ACTIVITY: Set down exactly the lines of the records from the top to the line containing "Band: top and"; include both.

AVAILABLE DATA:
• • •

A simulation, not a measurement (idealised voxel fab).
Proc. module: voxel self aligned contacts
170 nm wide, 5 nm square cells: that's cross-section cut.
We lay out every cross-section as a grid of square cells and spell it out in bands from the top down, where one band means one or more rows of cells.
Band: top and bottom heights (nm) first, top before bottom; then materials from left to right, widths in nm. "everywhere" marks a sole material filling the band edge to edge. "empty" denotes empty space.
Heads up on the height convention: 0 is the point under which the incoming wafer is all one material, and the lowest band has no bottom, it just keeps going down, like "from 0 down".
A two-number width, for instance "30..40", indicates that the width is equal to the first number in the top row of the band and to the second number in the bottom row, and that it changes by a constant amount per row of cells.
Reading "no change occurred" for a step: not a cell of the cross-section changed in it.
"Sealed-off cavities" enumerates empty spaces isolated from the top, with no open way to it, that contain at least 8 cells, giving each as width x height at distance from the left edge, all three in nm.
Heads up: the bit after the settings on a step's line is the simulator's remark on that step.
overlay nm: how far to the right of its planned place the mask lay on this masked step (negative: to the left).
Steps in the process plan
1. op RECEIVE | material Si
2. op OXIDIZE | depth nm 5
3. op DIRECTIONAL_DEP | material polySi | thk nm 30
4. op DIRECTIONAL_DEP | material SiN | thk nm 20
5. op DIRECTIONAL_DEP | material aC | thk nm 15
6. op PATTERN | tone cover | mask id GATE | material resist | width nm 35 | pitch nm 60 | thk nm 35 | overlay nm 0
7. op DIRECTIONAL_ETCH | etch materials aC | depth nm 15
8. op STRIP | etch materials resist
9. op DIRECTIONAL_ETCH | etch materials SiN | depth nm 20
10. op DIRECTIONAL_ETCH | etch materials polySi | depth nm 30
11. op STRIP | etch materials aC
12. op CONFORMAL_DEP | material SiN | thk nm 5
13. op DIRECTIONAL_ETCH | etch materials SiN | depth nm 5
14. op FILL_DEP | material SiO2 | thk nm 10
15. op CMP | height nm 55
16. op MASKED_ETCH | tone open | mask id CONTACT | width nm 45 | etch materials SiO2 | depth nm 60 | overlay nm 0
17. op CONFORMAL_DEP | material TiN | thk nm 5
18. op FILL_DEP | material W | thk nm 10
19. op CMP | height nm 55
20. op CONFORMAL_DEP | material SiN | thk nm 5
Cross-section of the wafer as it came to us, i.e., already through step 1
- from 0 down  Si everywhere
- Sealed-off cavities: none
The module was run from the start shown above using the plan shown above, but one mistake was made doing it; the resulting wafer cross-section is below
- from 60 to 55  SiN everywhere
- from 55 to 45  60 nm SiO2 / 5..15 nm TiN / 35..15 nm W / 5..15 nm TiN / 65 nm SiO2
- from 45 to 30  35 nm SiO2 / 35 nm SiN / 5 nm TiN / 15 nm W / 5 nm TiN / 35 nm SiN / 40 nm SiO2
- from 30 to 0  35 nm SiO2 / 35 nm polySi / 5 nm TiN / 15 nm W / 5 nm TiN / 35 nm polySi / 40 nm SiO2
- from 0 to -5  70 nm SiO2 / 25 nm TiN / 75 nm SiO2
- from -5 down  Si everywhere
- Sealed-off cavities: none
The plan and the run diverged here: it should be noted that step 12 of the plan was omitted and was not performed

• • •

RESPONSE:
A simulation, not a measurement (idealised voxel fab).
Proc. module: voxel self aligned contacts
170 nm wide, 5 nm square cells: that's cross-section cut.
We lay out every cross-section as a grid of square cells and spell it out in bands from the top down, where one band means one or more rows of cells.
Band: top and bottom heights (nm) first, top before bottom; then materials from left to right, widths in nm. "everywhere" marks a sole material filling the band edge to edge. "empty" denotes empty space.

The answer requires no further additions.